*** Begin section ***
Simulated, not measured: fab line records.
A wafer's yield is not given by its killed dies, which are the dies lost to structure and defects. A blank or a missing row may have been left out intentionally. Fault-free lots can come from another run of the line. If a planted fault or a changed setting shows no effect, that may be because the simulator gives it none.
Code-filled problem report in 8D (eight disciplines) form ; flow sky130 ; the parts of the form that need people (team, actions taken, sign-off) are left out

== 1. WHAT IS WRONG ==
*** End section ***

» **Task item**: Word for word, copy all of the listing above.

» **Solution**:
Simulated, not measured: fab line records.
A wafer's yield is not given by its killed dies, which are the dies lost to structure and defects. A blank or a missing row may have been left out intentionally. Fault-free lots can come from another run of the line. If a planted fault or a changed setting shows no effect, that may be because the simulator gives it none.
Code-filled problem report in 8D (eight disciplines) form ; flow sky130 ; the parts of the form that need people (team, actions taken, sign-off) are left out

== 1. WHAT IS WRONG ==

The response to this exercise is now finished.